>>>

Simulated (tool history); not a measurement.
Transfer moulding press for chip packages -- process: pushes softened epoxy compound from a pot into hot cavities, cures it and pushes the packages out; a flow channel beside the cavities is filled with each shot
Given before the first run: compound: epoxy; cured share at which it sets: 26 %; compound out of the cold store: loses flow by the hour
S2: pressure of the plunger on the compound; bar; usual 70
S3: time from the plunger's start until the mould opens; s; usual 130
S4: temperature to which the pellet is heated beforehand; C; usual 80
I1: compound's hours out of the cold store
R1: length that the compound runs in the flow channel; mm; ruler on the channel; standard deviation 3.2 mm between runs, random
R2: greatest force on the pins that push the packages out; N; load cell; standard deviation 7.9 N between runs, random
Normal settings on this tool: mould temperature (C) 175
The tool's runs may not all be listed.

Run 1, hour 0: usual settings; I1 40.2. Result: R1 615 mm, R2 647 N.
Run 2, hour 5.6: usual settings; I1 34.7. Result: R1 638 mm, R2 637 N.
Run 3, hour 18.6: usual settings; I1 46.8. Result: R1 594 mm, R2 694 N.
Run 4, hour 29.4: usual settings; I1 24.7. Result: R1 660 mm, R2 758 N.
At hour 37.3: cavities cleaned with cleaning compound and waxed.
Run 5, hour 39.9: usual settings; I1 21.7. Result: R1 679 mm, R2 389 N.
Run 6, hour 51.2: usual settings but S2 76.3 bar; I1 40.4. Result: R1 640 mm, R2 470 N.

<<<

## REQUIRED ACTION
Within the material above, copy exactly the lines from the line that holds "At hour 37.3: cavities" up to and including the line that holds "Run 5, hour".

## EXPECTED ANSWER
At hour 37.3: cavities cleaned with cleaning compound and waxed.
Run 5, hour 39.9: usual settings; I1 21.7. Result: R1 679 mm, R2 389 N.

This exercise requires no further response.